#### [Supplied entries]
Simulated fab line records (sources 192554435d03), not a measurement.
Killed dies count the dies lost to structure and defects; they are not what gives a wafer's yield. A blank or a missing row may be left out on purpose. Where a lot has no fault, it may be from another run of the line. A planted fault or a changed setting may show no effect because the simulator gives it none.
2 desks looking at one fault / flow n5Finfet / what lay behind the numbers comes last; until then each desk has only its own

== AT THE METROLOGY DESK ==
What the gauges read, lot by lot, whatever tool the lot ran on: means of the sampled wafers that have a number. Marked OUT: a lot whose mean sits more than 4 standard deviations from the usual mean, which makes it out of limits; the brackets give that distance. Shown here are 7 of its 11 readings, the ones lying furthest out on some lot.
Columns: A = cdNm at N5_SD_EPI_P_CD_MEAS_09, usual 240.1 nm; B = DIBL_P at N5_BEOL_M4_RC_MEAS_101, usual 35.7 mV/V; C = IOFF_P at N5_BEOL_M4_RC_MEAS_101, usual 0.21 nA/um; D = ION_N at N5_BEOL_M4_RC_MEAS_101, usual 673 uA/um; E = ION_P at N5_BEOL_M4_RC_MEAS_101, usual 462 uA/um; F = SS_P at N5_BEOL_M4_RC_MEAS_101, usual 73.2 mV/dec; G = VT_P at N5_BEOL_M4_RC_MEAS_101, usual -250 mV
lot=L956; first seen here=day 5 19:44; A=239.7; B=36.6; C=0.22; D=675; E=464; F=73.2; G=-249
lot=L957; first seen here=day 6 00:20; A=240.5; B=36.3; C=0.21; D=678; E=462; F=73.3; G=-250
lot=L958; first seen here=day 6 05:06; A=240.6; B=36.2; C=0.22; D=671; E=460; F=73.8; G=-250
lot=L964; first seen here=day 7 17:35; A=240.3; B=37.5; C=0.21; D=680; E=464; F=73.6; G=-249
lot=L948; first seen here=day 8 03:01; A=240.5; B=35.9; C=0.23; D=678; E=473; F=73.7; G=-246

#### [Brief]
Looking at the data above, write out exactly the lines that start at the one containing "lot=L958; first seen" and end at the one containing "lot=L964; first seen"; include both and nothing beyond.

#### [Expected answer]
lot=L958; first seen here=day 6 05:06; A=240.6; B=36.2; C=0.22; D=671; E=460; F=73.8; G=-250
lot=L964; first seen here=day 7 17:35; A=240.3; B=37.5; C=0.21; D=680; E=464; F=73.6; G=-249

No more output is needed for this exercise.